Information given>
◇ ◇ ◇ ◇ ◇ ◇ ◇

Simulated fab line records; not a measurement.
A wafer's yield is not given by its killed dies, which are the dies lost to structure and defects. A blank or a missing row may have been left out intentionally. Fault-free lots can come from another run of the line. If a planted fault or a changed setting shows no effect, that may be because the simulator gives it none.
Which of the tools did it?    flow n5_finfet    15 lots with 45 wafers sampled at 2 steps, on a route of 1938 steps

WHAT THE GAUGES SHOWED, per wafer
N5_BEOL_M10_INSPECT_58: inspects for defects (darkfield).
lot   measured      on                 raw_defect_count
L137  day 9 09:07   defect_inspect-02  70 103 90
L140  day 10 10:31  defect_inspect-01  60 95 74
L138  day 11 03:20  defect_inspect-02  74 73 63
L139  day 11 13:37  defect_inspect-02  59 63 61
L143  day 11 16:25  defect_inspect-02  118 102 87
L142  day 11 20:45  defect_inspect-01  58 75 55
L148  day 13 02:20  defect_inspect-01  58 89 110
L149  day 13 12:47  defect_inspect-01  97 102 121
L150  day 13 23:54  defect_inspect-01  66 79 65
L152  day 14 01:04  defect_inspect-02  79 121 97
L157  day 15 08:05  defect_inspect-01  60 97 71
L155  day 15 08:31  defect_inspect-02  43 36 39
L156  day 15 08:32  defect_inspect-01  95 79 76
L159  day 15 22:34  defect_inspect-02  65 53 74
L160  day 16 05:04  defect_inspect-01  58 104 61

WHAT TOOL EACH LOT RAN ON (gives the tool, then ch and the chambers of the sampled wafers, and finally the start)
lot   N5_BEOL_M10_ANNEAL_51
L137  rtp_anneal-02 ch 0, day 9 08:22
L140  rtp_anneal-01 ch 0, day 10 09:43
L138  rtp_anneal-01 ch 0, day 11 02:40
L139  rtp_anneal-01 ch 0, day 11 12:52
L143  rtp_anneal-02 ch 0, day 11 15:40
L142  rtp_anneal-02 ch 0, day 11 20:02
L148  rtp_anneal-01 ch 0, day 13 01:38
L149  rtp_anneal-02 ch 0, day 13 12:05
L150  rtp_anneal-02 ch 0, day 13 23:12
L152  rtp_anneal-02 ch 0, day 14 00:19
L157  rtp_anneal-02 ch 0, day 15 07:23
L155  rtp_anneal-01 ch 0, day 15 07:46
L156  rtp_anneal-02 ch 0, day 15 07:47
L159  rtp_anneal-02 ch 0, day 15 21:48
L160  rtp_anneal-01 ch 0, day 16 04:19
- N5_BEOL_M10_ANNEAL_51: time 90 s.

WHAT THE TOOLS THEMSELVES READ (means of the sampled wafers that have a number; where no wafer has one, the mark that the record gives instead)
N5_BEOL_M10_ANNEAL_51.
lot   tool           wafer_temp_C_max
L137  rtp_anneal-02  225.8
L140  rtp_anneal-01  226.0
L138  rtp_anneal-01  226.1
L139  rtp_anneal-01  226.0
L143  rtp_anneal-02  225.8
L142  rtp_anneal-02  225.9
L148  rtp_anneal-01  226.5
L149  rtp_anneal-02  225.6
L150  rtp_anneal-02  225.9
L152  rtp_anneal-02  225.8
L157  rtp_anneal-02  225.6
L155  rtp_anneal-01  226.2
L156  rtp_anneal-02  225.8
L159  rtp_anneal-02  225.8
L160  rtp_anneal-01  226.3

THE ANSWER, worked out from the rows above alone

◇ ◇ ◇ ◇ ◇ ◇ ◇

Nothing but the lines from the first line of the listing above through the line holding "WHAT THE TOOLS" should be reproduced, and each must match exactly.

Simulated fab line records; not a measurement.
A wafer's yield is not given by its killed dies, which are the dies lost to structure and defects. A blank or a missing row may have been left out intentionally. Fault-free lots can come from another run of the line. If a planted fault or a changed setting shows no effect, that may be because the simulator gives it none.
Which of the tools did it?    flow n5_finfet    15 lots with 45 wafers sampled at 2 steps, on a route of 1938 steps

WHAT THE GAUGES SHOWED, per wafer
N5_BEOL_M10_INSPECT_58: inspects for defects (darkfield).
lot   measured      on                 raw_defect_count
L137  day 9 09:07   defect_inspect-02  70 103 90
L140  day 10 10:31  defect_inspect-01  60 95 74
L138  day 11 03:20  defect_inspect-02  74 73 63
L139  day 11 13:37  defect_inspect-02  59 63 61
L143  day 11 16:25  defect_inspect-02  118 102 87
L142  day 11 20:45  defect_inspect-01  58 75 55
L148  day 13 02:20  defect_inspect-01  58 89 110
L149  day 13 12:47  defect_inspect-01  97 102 121
L150  day 13 23:54  defect_inspect-01  66 79 65
L152  day 14 01:04  defect_inspect-02  79 121 97
L157  day 15 08:05  defect_inspect-01  60 97 71
L155  day 15 08:31  defect_inspect-02  43 36 39
L156  day 15 08:32  defect_inspect-01  95 79 76
L159  day 15 22:34  defect_inspect-02  65 53 74
L160  day 16 05:04  defect_inspect-01  58 104 61

WHAT TOOL EACH LOT RAN ON (gives the tool, then ch and the chambers of the sampled wafers, and finally the start)
lot   N5_BEOL_M10_ANNEAL_51
L137  rtp_anneal-02 ch 0, day 9 08:22
L140  rtp_anneal-01 ch 0, day 10 09:43
L138  rtp_anneal-01 ch 0, day 11 02:40
L139  rtp_anneal-01 ch 0, day 11 12:52
L143  rtp_anneal-02 ch 0, day 11 15:40
L142  rtp_anneal-02 ch 0, day 11 20:02
L148  rtp_anneal-01 ch 0, day 13 01:38
L149  rtp_anneal-02 ch 0, day 13 12:05
L150  rtp_anneal-02 ch 0, day 13 23:12
L152  rtp_anneal-02 ch 0, day 14 00:19
L157  rtp_anneal-02 ch 0, day 15 07:23
L155  rtp_anneal-01 ch 0, day 15 07:46
L156  rtp_anneal-02 ch 0, day 15 07:47
L159  rtp_anneal-02 ch 0, day 15 21:48
L160  rtp_anneal-01 ch 0, day 16 04:19
- N5_BEOL_M10_ANNEAL_51: time 90 s.

WHAT THE TOOLS THEMSELVES READ (means of the sampled wafers that have a number; where no wafer has one, the mark that the record gives instead)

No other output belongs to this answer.